• **RECORD SET**
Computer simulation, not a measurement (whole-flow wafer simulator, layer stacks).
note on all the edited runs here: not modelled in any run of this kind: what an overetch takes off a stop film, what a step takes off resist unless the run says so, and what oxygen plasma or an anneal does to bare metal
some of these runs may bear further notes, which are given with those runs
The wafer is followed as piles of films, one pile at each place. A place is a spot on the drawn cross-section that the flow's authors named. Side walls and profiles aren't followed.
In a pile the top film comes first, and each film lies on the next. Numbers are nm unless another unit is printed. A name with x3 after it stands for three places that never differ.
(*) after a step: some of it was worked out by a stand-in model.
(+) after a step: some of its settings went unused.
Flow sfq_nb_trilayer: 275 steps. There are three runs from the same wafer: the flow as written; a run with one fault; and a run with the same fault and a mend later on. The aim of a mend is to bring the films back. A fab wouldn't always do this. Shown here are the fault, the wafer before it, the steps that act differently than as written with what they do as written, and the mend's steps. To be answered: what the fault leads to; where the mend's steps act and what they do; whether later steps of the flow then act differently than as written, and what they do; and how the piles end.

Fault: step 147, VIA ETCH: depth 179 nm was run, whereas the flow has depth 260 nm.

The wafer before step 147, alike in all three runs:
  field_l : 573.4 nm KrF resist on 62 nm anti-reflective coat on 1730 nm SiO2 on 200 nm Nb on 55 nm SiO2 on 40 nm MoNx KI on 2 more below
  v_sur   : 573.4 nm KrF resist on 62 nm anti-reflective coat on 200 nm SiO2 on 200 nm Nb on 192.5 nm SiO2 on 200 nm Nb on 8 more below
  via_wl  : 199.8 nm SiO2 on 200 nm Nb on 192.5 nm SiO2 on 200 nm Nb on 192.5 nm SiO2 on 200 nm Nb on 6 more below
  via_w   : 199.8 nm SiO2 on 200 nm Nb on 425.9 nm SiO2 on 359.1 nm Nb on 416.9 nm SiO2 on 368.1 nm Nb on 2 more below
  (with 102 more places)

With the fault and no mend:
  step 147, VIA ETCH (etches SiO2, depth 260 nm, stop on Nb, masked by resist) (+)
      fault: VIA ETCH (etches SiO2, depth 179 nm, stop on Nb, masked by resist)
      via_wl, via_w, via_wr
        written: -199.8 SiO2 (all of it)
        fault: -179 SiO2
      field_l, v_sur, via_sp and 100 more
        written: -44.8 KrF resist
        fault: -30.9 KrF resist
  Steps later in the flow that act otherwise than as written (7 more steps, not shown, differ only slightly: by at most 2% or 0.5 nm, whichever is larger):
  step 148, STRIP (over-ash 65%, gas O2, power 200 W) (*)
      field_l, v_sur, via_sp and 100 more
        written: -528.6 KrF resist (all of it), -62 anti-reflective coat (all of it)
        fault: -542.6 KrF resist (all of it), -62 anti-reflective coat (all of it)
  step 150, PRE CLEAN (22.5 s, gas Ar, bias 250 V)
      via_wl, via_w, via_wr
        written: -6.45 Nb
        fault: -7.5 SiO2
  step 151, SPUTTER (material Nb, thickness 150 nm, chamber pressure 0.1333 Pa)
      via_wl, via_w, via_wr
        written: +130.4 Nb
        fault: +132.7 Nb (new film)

• **EXERCISE**
From the line containing "Nb on 2 more below" down to the line containing "step 147, VIA ETCH (etches" in the material above, reproduce every line exactly, including the two end lines.

• **RESPONSE AREA**
  via_w   : 199.8 nm SiO2 on 200 nm Nb on 425.9 nm SiO2 on 359.1 nm Nb on 416.9 nm SiO2 on 368.1 nm Nb on 2 more below
  (with 102 more places)

With the fault and no mend:
  step 147, VIA ETCH (etches SiO2, depth 260 nm, stop on Nb, masked by resist) (+)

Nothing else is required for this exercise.